*** PROVIDED RECORDS ***
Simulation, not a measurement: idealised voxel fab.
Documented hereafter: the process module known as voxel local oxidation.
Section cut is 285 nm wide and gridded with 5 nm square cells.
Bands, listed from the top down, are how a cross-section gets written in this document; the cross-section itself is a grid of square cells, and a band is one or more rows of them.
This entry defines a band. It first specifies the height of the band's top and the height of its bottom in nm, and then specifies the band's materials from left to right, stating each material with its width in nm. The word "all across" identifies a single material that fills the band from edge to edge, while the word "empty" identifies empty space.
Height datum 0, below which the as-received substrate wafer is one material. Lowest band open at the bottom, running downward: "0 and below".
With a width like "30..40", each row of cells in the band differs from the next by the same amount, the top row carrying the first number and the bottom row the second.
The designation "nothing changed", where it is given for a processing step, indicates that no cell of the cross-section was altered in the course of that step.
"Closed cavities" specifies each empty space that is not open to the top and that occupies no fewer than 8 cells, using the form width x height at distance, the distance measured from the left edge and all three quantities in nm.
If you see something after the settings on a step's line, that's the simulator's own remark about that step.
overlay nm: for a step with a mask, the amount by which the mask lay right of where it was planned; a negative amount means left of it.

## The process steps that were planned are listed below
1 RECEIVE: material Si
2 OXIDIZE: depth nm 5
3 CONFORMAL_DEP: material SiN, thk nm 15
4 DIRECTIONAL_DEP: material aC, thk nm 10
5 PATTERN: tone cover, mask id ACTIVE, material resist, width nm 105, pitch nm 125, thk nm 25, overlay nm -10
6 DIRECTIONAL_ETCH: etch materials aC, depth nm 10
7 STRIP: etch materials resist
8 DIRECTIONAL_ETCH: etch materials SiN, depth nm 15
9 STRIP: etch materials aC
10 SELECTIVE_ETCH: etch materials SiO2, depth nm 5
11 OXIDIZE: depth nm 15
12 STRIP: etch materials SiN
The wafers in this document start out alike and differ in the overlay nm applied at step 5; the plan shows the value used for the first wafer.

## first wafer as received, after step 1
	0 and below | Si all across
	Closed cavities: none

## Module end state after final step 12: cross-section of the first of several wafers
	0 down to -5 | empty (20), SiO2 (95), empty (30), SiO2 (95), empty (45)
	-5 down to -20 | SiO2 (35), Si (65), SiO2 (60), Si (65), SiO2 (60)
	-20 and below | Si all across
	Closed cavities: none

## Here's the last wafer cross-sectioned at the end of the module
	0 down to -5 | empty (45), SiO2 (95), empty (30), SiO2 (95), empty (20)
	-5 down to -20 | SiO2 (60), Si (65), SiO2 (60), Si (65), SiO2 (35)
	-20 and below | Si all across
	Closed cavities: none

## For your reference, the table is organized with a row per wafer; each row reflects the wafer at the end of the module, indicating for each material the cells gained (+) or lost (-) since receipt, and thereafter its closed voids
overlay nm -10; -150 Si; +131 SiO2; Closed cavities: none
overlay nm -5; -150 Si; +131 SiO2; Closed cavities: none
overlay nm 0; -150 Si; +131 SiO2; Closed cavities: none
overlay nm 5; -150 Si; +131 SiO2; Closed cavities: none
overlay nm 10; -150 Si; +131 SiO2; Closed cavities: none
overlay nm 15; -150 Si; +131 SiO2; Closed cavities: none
***

## EXERCISE
Take the listing above from its first line through the line containing "With a width", and transcribe that stretch exactly, with no other lines.

## RESPONSE
Simulation, not a measurement: idealised voxel fab.
Documented hereafter: the process module known as voxel local oxidation.
Section cut is 285 nm wide and gridded with 5 nm square cells.
Bands, listed from the top down, are how a cross-section gets written in this document; the cross-section itself is a grid of square cells, and a band is one or more rows of them.
This entry defines a band. It first specifies the height of the band's top and the height of its bottom in nm, and then specifies the band's materials from left to right, stating each material with its width in nm. The word "all across" identifies a single material that fills the band from edge to edge, while the word "empty" identifies empty space.
Height datum 0, below which the as-received substrate wafer is one material. Lowest band open at the bottom, running downward: "0 and below".
With a width like "30..40", each row of cells in the band differs from the next by the same amount, the top row carrying the first number and the bottom row the second.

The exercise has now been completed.